• Action item: Produce all the records again exactly as they stand.

• Input data:
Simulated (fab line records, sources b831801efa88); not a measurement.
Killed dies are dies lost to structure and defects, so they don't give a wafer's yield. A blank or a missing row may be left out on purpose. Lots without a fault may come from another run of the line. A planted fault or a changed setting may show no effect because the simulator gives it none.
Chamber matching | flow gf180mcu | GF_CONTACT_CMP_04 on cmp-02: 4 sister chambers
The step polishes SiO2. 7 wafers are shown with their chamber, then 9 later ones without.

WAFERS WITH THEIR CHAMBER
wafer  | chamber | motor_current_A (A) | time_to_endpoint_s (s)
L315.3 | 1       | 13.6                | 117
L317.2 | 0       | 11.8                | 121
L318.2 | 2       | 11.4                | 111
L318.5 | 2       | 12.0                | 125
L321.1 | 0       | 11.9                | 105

• Response area:
Simulated (fab line records, sources b831801efa88); not a measurement.
Killed dies are dies lost to structure and defects, so they don't give a wafer's yield. A blank or a missing row may be left out on purpose. Lots without a fault may come from another run of the line. A planted fault or a changed setting may show no effect because the simulator gives it none.
Chamber matching | flow gf180mcu | GF_CONTACT_CMP_04 on cmp-02: 4 sister chambers
The step polishes SiO2. 7 wafers are shown with their chamber, then 9 later ones without.

WAFERS WITH THEIR CHAMBER
wafer  | chamber | motor_current_A (A) | time_to_endpoint_s (s)
L315.3 | 1       | 13.6                | 117
L317.2 | 0       | 11.8                | 121
L318.2 | 2       | 11.4                | 111
L318.5 | 2       | 12.0                | 125
L321.1 | 0       | 11.9                | 105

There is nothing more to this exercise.